-------- STORED DATA
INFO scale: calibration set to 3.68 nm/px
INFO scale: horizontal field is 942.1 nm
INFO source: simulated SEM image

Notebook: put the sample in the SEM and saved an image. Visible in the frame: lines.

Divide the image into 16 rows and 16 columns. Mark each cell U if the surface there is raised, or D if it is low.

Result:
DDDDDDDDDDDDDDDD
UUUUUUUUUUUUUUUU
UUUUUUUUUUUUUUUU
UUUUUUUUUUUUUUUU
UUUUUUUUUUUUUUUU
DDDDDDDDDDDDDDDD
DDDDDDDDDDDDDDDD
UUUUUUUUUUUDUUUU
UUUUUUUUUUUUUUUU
----------------

WORK ITEM:
Word for word, copy out all the data given above.

TASK SOLUTION:
INFO scale: calibration set to 3.68 nm/px
INFO scale: horizontal field is 942.1 nm
INFO source: simulated SEM image

Notebook: put the sample in the SEM and saved an image. Visible in the frame: lines.

Divide the image into 16 rows and 16 columns. Mark each cell U if the surface there is raised, or D if it is low.

Result:
DDDDDDDDDDDDDDDD
UUUUUUUUUUUUUUUU
UUUUUUUUUUUUUUUU
UUUUUUUUUUUUUUUU
UUUUUUUUUUUUUUUU
DDDDDDDDDDDDDDDD
DDDDDDDDDDDDDDDD
UUUUUUUUUUUDUUUU
UUUUUUUUUUUUUUUU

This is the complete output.